— EXERCISE —
Without changing anything, set down every line shown below.

— RECORD SET —
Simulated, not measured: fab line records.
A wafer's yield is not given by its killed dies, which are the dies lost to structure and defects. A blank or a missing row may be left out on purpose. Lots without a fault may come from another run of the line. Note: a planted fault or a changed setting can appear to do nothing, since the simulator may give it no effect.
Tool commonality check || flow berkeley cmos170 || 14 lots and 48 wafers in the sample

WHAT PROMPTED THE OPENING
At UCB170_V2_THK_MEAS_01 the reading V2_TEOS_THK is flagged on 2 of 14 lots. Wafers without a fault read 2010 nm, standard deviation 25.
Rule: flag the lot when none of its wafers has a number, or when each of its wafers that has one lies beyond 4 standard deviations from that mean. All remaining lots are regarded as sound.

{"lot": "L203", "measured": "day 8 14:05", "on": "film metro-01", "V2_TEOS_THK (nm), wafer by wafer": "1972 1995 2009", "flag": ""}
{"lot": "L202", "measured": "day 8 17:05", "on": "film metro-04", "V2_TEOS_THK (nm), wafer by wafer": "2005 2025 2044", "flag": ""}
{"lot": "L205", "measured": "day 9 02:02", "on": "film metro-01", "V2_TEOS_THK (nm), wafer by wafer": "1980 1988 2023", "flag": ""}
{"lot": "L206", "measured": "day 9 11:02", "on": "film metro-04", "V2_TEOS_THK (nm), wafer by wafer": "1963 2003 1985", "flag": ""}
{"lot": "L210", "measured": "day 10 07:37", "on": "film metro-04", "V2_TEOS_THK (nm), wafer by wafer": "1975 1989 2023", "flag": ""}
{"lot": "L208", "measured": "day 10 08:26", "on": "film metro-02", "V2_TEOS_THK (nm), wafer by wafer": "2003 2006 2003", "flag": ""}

— ANSWER SPACE —
Simulated, not measured: fab line records.
A wafer's yield is not given by its killed dies, which are the dies lost to structure and defects. A blank or a missing row may be left out on purpose. Lots without a fault may come from another run of the line. Note: a planted fault or a changed setting can appear to do nothing, since the simulator may give it no effect.
Tool commonality check || flow berkeley cmos170 || 14 lots and 48 wafers in the sample

WHAT PROMPTED THE OPENING
At UCB170_V2_THK_MEAS_01 the reading V2_TEOS_THK is flagged on 2 of 14 lots. Wafers without a fault read 2010 nm, standard deviation 25.
Rule: flag the lot when none of its wafers has a number, or when each of its wafers that has one lies beyond 4 standard deviations from that mean. All remaining lots are regarded as sound.

{"lot": "L203", "measured": "day 8 14:05", "on": "film metro-01", "V2_TEOS_THK (nm), wafer by wafer": "1972 1995 2009", "flag": ""}
{"lot": "L202", "measured": "day 8 17:05", "on": "film metro-04", "V2_TEOS_THK (nm), wafer by wafer": "2005 2025 2044", "flag": ""}
{"lot": "L205", "measured": "day 9 02:02", "on": "film metro-01", "V2_TEOS_THK (nm), wafer by wafer": "1980 1988 2023", "flag": ""}
{"lot": "L206", "measured": "day 9 11:02", "on": "film metro-04", "V2_TEOS_THK (nm), wafer by wafer": "1963 2003 1985", "flag": ""}
{"lot": "L210", "measured": "day 10 07:37", "on": "film metro-04", "V2_TEOS_THK (nm), wafer by wafer": "1975 1989 2023", "flag": ""}
{"lot": "L208", "measured": "day 10 08:26", "on": "film metro-02", "V2_TEOS_THK (nm), wafer by wafer": "2003 2006 2003", "flag": ""}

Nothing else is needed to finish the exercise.